Dataset excerpts:
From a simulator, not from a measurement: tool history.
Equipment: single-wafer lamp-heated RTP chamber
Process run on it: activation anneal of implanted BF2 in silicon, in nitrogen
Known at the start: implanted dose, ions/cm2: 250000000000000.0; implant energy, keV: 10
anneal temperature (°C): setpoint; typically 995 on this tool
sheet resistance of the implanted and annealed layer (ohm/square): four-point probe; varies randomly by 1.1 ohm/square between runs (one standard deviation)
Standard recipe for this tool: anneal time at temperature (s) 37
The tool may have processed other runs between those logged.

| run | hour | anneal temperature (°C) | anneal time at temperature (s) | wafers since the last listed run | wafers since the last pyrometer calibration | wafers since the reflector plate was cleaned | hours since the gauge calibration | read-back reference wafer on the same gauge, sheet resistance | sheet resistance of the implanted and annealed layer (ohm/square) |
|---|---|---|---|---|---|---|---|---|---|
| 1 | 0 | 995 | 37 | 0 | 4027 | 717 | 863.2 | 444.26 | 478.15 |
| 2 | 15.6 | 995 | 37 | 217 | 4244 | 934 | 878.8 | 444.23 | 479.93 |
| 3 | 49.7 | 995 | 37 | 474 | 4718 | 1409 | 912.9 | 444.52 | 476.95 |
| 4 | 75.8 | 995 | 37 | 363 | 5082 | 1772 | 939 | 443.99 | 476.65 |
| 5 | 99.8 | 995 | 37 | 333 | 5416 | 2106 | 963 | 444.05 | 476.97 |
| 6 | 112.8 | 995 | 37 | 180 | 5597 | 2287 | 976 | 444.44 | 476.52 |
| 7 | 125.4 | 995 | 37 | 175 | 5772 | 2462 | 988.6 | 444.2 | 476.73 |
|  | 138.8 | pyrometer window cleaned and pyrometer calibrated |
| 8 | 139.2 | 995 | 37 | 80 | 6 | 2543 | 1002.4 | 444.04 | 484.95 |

Exercise:
Your job is to print exactly the lines that run from the top of the entries through the line with "(one standard deviation)", and no others.

Written solution:
From a simulator, not from a measurement: tool history.
Equipment: single-wafer lamp-heated RTP chamber
Process run on it: activation anneal of implanted BF2 in silicon, in nitrogen
Known at the start: implanted dose, ions/cm2: 250000000000000.0; implant energy, keV: 10
anneal temperature (°C): setpoint; typically 995 on this tool
sheet resistance of the implanted and annealed layer (ohm/square): four-point probe; varies randomly by 1.1 ohm/square between runs (one standard deviation)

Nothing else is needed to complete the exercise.